> **Work order**
Give back the lines of the records exactly, starting at the first and ending at the one with "Killed dies are".

■ ■ ■ ■ ■ ■ ■

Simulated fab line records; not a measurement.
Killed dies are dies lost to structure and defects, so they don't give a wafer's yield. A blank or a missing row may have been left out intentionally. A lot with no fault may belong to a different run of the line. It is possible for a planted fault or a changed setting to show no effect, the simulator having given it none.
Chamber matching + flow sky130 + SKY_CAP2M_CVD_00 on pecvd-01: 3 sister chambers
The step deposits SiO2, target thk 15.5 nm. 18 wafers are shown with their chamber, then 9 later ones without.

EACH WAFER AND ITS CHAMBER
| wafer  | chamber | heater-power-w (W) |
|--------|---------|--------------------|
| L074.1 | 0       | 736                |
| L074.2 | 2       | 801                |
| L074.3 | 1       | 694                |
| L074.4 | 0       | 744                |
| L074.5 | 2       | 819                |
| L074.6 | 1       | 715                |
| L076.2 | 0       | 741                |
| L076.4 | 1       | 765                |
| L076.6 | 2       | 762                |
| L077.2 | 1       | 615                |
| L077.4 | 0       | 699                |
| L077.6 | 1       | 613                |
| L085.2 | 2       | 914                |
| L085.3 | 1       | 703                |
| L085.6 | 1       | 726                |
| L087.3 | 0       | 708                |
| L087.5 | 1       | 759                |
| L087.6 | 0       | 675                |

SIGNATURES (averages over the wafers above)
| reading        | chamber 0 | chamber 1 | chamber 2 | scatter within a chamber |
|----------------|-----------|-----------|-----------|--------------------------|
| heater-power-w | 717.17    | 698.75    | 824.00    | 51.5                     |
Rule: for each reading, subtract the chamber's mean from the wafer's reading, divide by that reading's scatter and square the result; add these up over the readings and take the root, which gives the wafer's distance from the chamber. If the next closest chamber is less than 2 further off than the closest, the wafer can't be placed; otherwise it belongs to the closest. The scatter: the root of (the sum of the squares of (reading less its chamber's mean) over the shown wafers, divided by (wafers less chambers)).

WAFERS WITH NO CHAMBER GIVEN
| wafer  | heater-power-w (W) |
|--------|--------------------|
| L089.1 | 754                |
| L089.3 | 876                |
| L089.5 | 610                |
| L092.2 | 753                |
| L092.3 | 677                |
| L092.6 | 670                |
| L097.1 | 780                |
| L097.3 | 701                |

■ ■ ■ ■ ■ ■ ■

> **Task solution**
Simulated fab line records; not a measurement.
Killed dies are dies lost to structure and defects, so they don't give a wafer's yield. A blank or a missing row may have been left out intentionally. A lot with no fault may belong to a different run of the line. It is possible for a planted fault or a changed setting to show no effect, the simulator having given it none.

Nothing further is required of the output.